[DATA FOR ANALYSIS]

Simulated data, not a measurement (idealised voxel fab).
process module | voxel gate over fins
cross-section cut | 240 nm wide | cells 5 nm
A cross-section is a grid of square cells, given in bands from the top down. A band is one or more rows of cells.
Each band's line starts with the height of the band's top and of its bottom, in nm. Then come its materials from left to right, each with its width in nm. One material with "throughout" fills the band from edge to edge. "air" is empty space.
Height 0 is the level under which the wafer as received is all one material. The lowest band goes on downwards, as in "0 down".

[/DATA FOR ANALYSIS]

REQUIRED ACTION:
Reproduce the material verbatim, line by line.

RESPONSE AREA:
Simulated data, not a measurement (idealised voxel fab).
process module | voxel gate over fins
cross-section cut | 240 nm wide | cells 5 nm
A cross-section is a grid of square cells, given in bands from the top down. A band is one or more rows of cells.
Each band's line starts with the height of the band's top and of its bottom, in nm. Then come its materials from left to right, each with its width in nm. One material with "throughout" fills the band from edge to edge. "air" is empty space.
Height 0 is the level under which the wafer as received is all one material. The lowest band goes on downwards, as in "0 down".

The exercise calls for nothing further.